> [TASK ITEM]:
Could you write out the opening lines of the data, word for word, stopping after the line that contains "Displayed cross-section: cut, width"?

Segment Open
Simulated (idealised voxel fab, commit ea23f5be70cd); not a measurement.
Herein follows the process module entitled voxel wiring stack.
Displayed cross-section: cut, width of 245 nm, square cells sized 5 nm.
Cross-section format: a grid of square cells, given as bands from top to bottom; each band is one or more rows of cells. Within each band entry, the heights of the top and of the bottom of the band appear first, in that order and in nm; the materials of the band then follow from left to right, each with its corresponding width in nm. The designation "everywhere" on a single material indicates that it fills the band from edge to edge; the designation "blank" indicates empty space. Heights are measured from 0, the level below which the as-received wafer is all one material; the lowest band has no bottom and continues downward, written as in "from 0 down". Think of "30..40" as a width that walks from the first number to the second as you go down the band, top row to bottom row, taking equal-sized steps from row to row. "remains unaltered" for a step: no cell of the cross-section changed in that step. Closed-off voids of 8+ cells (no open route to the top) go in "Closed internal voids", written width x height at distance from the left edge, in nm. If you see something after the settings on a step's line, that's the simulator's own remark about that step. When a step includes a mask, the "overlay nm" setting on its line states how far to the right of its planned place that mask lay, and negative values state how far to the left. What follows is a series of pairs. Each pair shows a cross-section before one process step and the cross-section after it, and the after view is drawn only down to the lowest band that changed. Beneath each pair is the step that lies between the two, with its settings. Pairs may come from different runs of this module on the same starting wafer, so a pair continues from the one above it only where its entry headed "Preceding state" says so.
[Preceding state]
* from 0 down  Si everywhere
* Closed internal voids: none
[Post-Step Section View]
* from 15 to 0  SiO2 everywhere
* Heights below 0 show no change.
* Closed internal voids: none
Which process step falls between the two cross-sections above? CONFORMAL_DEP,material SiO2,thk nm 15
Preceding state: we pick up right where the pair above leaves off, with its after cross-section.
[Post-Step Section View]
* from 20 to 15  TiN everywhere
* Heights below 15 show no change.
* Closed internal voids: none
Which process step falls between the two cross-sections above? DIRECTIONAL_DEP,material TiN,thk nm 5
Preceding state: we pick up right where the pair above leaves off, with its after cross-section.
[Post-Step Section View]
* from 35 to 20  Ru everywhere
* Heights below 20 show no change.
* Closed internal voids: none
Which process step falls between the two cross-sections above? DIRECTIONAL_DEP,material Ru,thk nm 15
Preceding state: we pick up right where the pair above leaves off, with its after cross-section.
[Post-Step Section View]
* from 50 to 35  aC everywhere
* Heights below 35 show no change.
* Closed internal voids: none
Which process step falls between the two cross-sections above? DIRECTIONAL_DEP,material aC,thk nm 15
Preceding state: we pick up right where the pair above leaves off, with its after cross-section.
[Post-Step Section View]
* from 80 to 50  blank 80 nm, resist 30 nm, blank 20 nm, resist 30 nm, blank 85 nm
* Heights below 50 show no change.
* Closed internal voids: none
Segment Closed

> [EXPECTED ANSWER]:
Simulated (idealised voxel fab, commit ea23f5be70cd); not a measurement.
Herein follows the process module entitled voxel wiring stack.
Displayed cross-section: cut, width of 245 nm, square cells sized 5 nm.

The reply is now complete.